§ **WORK REQUEST**
The first line of the entries through the line bearing "At each step": copy these lines exactly and return nothing else.

§ **RECORDS SUPPLIED**
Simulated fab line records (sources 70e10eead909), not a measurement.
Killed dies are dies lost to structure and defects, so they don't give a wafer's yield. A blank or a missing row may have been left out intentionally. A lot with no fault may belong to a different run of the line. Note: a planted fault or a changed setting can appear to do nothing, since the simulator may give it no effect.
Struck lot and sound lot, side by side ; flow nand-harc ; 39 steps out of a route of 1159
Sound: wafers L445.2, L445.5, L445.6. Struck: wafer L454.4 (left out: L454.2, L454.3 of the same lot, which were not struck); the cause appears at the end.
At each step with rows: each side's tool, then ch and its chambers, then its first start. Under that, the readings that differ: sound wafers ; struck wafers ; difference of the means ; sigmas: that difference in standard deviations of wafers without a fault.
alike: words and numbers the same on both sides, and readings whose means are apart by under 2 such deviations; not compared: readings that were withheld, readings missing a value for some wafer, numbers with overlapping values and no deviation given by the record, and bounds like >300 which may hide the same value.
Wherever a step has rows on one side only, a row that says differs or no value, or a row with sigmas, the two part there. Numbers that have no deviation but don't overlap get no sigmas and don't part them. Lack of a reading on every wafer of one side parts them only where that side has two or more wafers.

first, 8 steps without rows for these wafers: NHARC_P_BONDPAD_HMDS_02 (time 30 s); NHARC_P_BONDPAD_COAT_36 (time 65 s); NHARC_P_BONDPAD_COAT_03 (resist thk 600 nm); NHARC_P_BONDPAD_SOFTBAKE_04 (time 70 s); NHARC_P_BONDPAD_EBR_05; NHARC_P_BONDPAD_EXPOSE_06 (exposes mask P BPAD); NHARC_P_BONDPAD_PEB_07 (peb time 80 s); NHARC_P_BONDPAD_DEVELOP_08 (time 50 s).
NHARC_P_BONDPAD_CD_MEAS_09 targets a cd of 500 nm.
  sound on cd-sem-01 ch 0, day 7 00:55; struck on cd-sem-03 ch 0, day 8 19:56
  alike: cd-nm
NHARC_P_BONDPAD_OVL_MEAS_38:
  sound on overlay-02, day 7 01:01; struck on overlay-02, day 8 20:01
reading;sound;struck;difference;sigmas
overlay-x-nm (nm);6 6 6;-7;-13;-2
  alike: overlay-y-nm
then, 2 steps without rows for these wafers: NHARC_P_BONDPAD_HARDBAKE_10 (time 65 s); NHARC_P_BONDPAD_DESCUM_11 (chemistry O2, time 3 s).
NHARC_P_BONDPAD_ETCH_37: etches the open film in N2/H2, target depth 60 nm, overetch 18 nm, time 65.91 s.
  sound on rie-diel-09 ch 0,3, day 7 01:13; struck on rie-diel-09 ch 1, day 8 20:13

§ **TASK SOLUTION**
Simulated fab line records (sources 70e10eead909), not a measurement.
Killed dies are dies lost to structure and defects, so they don't give a wafer's yield. A blank or a missing row may have been left out intentionally. A lot with no fault may belong to a different run of the line. Note: a planted fault or a changed setting can appear to do nothing, since the simulator may give it no effect.
Struck lot and sound lot, side by side ; flow nand-harc ; 39 steps out of a route of 1159
Sound: wafers L445.2, L445.5, L445.6. Struck: wafer L454.4 (left out: L454.2, L454.3 of the same lot, which were not struck); the cause appears at the end.
At each step with rows: each side's tool, then ch and its chambers, then its first start. Under that, the readings that differ: sound wafers ; struck wafers ; difference of the means ; sigmas: that difference in standard deviations of wafers without a fault.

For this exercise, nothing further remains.